* _Raw data_
§

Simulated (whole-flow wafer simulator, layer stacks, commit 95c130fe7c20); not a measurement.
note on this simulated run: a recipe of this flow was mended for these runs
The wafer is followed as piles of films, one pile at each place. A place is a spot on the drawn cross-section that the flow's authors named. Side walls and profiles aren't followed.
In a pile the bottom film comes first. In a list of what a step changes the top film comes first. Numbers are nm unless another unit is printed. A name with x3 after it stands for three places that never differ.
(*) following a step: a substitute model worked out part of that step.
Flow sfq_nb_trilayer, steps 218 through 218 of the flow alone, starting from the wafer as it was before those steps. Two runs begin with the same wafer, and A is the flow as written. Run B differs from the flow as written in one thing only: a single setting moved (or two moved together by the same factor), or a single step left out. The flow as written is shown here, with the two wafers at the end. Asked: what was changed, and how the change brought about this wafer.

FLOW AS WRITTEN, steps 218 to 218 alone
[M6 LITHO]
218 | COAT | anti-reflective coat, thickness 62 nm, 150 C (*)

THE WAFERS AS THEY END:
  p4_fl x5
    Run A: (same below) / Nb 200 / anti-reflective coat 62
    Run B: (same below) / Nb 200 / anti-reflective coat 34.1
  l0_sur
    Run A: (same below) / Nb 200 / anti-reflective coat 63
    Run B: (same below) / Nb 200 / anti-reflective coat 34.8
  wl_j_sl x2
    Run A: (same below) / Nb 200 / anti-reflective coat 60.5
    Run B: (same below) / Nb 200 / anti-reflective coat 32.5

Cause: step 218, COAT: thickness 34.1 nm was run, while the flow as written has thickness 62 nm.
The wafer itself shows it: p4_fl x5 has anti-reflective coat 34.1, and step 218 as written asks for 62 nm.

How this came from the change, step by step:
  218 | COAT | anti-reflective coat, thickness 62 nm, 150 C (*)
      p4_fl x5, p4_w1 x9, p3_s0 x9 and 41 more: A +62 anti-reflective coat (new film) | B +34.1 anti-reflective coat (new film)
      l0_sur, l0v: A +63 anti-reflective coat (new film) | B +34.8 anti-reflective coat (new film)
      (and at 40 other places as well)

§

* _Work request_
There is a line with "p4_fl x5, p4_w1" and a line with "l0_sur, l0v: A" above. Copy exactly those two lines and all lines between them, with nothing else.

* _Exercise result_
      p4_fl x5, p4_w1 x9, p3_s0 x9 and 41 more: A +62 anti-reflective coat (new film) | B +34.1 anti-reflective coat (new film)
      l0_sur, l0v: A +63 anti-reflective coat (new film) | B +34.8 anti-reflective coat (new film)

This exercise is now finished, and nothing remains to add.